● **Exercise**
Your reply should reproduce each record precisely as written.

■ ■ ■ ■ ■

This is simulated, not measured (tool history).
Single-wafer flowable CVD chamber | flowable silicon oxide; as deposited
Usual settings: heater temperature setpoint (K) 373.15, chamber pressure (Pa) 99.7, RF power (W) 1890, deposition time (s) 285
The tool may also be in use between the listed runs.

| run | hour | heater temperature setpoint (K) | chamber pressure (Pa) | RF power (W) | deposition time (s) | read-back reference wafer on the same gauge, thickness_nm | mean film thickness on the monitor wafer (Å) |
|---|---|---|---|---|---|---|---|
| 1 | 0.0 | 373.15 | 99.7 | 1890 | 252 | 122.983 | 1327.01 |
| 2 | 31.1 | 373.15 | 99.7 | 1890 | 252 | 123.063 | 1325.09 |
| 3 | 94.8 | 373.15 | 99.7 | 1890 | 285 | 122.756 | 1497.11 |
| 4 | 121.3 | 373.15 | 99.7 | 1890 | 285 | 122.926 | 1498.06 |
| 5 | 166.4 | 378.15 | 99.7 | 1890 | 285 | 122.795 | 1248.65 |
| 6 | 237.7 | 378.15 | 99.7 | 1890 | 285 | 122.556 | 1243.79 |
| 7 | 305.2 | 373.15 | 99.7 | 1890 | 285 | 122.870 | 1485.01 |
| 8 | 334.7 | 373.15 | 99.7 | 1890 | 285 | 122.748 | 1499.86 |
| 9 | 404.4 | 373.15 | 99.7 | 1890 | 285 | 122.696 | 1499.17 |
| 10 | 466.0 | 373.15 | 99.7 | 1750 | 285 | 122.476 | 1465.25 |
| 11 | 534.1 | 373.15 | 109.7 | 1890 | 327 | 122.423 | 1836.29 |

■ ■ ■ ■ ■

● **Task output**
This is simulated, not measured (tool history).
Single-wafer flowable CVD chamber | flowable silicon oxide; as deposited
Usual settings: heater temperature setpoint (K) 373.15, chamber pressure (Pa) 99.7, RF power (W) 1890, deposition time (s) 285
The tool may also be in use between the listed runs.

| run | hour | heater temperature setpoint (K) | chamber pressure (Pa) | RF power (W) | deposition time (s) | read-back reference wafer on the same gauge, thickness_nm | mean film thickness on the monitor wafer (Å) |
|---|---|---|---|---|---|---|---|
| 1 | 0.0 | 373.15 | 99.7 | 1890 | 252 | 122.983 | 1327.01 |
| 2 | 31.1 | 373.15 | 99.7 | 1890 | 252 | 123.063 | 1325.09 |
| 3 | 94.8 | 373.15 | 99.7 | 1890 | 285 | 122.756 | 1497.11 |
| 4 | 121.3 | 373.15 | 99.7 | 1890 | 285 | 122.926 | 1498.06 |
| 5 | 166.4 | 378.15 | 99.7 | 1890 | 285 | 122.795 | 1248.65 |
| 6 | 237.7 | 378.15 | 99.7 | 1890 | 285 | 122.556 | 1243.79 |
| 7 | 305.2 | 373.15 | 99.7 | 1890 | 285 | 122.870 | 1485.01 |
| 8 | 334.7 | 373.15 | 99.7 | 1890 | 285 | 122.748 | 1499.86 |
| 9 | 404.4 | 373.15 | 99.7 | 1890 | 285 | 122.696 | 1499.17 |
| 10 | 466.0 | 373.15 | 99.7 | 1750 | 285 | 122.476 | 1465.25 |
| 11 | 534.1 | 373.15 | 109.7 | 1890 | 327 | 122.423 | 1836.29 |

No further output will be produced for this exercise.